*** Block opens ***

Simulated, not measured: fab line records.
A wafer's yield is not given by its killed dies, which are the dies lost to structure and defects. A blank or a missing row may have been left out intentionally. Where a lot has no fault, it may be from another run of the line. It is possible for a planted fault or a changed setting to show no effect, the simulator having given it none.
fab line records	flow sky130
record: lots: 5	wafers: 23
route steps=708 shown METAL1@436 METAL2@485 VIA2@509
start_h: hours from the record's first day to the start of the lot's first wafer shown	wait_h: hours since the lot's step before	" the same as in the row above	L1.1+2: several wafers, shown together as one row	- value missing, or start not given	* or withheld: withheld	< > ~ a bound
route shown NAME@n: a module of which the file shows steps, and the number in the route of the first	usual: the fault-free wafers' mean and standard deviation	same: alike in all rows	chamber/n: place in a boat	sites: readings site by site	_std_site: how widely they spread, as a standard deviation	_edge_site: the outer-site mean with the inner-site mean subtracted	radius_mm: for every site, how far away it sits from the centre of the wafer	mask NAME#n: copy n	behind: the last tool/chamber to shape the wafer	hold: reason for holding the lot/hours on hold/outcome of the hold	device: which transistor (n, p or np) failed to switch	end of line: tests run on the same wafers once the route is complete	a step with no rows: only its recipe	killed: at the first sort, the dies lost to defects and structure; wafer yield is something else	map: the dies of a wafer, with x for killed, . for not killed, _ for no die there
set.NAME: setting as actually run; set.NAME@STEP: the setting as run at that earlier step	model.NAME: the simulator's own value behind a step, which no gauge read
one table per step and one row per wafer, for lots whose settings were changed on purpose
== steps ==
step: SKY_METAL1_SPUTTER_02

*** Block closes ***

EXERCISE
Return only the lines above that run from the opening line through the line containing "route shown NAME@n: a", exactly as written.

EXERCISE ANSWER
Simulated, not measured: fab line records.
A wafer's yield is not given by its killed dies, which are the dies lost to structure and defects. A blank or a missing row may have been left out intentionally. Where a lot has no fault, it may be from another run of the line. It is possible for a planted fault or a changed setting to show no effect, the simulator having given it none.
fab line records	flow sky130
record: lots: 5	wafers: 23
route steps=708 shown METAL1@436 METAL2@485 VIA2@509
start_h: hours from the record's first day to the start of the lot's first wafer shown	wait_h: hours since the lot's step before	" the same as in the row above	L1.1+2: several wafers, shown together as one row	- value missing, or start not given	* or withheld: withheld	< > ~ a bound
route shown NAME@n: a module of which the file shows steps, and the number in the route of the first	usual: the fault-free wafers' mean and standard deviation	same: alike in all rows	chamber/n: place in a boat	sites: readings site by site	_std_site: how widely they spread, as a standard deviation	_edge_site: the outer-site mean with the inner-site mean subtracted	radius_mm: for every site, how far away it sits from the centre of the wafer	mask NAME#n: copy n	behind: the last tool/chamber to shape the wafer	hold: reason for holding the lot/hours on hold/outcome of the hold	device: which transistor (n, p or np) failed to switch	end of line: tests run on the same wafers once the route is complete	a step with no rows: only its recipe	killed: at the first sort, the dies lost to defects and structure; wafer yield is something else	map: the dies of a wafer, with x for killed, . for not killed, _ for no die there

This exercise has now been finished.